TASK ITEM:
Could you set down every entry below exactly as it is?

SUPPLIED ENTRIES:
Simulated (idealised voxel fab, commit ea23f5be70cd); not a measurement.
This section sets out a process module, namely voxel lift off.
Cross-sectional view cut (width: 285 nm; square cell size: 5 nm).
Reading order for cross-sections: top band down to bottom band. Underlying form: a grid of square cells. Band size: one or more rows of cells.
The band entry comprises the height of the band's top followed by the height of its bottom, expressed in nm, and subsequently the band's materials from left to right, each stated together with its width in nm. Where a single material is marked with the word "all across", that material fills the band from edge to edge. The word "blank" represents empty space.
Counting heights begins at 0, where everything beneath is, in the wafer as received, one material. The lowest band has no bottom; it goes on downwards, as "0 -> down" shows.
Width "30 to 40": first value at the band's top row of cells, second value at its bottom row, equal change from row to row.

ANSWER BOX:
Simulated (idealised voxel fab, commit ea23f5be70cd); not a measurement.
This section sets out a process module, namely voxel lift off.
Cross-sectional view cut (width: 285 nm; square cell size: 5 nm).
Reading order for cross-sections: top band down to bottom band. Underlying form: a grid of square cells. Band size: one or more rows of cells.
The band entry comprises the height of the band's top followed by the height of its bottom, expressed in nm, and subsequently the band's materials from left to right, each stated together with its width in nm. Where a single material is marked with the word "all across", that material fills the band from edge to edge. The word "blank" represents empty space.
Counting heights begins at 0, where everything beneath is, in the wafer as received, one material. The lowest band has no bottom; it goes on downwards, as "0 -> down" shows.
Width "30 to 40": first value at the band's top row of cells, second value at its bottom row, equal change from row to row.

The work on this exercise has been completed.